Entries provided
=====
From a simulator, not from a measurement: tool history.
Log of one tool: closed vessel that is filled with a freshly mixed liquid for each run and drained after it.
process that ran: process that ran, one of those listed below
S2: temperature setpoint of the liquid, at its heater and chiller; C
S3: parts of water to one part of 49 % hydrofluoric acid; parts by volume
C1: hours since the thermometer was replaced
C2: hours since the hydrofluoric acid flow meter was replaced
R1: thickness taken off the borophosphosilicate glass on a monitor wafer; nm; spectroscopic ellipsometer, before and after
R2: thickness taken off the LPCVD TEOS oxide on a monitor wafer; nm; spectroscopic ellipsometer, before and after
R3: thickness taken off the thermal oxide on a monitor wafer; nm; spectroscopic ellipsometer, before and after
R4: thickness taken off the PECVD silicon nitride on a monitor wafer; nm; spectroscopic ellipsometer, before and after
=====

Task item
Could you transcribe all of the data exactly as it is given?

Exercise result
From a simulator, not from a measurement: tool history.
Log of one tool: closed vessel that is filled with a freshly mixed liquid for each run and drained after it.
process that ran: process that ran, one of those listed below
S2: temperature setpoint of the liquid, at its heater and chiller; C
S3: parts of water to one part of 49 % hydrofluoric acid; parts by volume
C1: hours since the thermometer was replaced
C2: hours since the hydrofluoric acid flow meter was replaced
R1: thickness taken off the borophosphosilicate glass on a monitor wafer; nm; spectroscopic ellipsometer, before and after
R2: thickness taken off the LPCVD TEOS oxide on a monitor wafer; nm; spectroscopic ellipsometer, before and after
R3: thickness taken off the thermal oxide on a monitor wafer; nm; spectroscopic ellipsometer, before and after
R4: thickness taken off the PECVD silicon nitride on a monitor wafer; nm; spectroscopic ellipsometer, before and after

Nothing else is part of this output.